### EXTRACTED INFORMATION
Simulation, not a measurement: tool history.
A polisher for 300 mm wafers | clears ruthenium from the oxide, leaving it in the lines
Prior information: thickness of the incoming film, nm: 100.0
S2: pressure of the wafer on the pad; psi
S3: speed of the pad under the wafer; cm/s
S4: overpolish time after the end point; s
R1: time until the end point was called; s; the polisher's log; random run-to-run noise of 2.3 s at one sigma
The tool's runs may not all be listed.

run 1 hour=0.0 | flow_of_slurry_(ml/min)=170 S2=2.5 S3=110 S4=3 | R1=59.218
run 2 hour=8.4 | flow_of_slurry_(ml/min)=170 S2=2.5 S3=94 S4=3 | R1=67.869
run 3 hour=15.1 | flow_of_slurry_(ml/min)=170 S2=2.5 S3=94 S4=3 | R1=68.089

### WORK INSTRUCTION
Everything in the records must be returned exactly.

### WORKED SOLUTION
Simulation, not a measurement: tool history.
A polisher for 300 mm wafers | clears ruthenium from the oxide, leaving it in the lines
Prior information: thickness of the incoming film, nm: 100.0
S2: pressure of the wafer on the pad; psi
S3: speed of the pad under the wafer; cm/s
S4: overpolish time after the end point; s
R1: time until the end point was called; s; the polisher's log; random run-to-run noise of 2.3 s at one sigma
The tool's runs may not all be listed.

run 1 hour=0.0 | flow_of_slurry_(ml/min)=170 S2=2.5 S3=110 S4=3 | R1=59.218
run 2 hour=8.4 | flow_of_slurry_(ml/min)=170 S2=2.5 S3=94 S4=3 | R1=67.869
run 3 hour=15.1 | flow_of_slurry_(ml/min)=170 S2=2.5 S3=94 S4=3 | R1=68.089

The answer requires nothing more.